- **ASSIGNMENT**: Transcribe word for word the lines below from the line with "EACH ONE'S CHAMBER" through the line with "Correctly placed: 5", ends included.

- **DATA LISTING**:
● ● ● ● ● ● ●

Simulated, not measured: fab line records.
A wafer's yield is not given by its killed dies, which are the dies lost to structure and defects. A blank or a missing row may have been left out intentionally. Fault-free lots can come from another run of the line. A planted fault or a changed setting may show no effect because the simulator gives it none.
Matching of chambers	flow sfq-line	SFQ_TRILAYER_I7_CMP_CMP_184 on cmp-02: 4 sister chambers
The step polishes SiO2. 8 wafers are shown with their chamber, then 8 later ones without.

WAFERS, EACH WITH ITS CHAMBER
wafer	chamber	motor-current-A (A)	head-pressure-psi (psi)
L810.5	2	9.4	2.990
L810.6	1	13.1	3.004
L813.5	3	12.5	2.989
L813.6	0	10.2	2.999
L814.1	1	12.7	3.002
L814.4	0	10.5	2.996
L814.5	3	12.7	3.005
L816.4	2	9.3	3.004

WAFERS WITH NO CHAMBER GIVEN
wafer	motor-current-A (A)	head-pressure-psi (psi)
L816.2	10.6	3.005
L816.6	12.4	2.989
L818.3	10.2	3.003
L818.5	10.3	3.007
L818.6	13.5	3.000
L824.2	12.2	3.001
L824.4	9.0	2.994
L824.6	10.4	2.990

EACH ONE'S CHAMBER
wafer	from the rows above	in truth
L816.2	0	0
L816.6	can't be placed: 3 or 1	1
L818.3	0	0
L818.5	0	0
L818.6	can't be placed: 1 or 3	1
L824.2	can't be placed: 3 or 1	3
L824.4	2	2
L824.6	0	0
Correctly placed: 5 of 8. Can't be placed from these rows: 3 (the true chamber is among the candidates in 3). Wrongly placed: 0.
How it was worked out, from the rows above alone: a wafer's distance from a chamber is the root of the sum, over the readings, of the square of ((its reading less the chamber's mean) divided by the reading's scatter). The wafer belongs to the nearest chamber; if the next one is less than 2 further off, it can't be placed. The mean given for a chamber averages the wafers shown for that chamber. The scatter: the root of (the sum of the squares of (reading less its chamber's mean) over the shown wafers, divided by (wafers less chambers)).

● ● ● ● ● ● ●

- **EXERCISE ANSWER**:
EACH ONE'S CHAMBER
wafer	from the rows above	in truth
L816.2	0	0
L816.6	can't be placed: 3 or 1	1
L818.3	0	0
L818.5	0	0
L818.6	can't be placed: 1 or 3	1
L824.2	can't be placed: 3 or 1	3
L824.4	2	2
L824.6	0	0
Correctly placed: 5 of 8. Can't be placed from these rows: 3 (the true chamber is among the candidates in 3). Wrongly placed: 0.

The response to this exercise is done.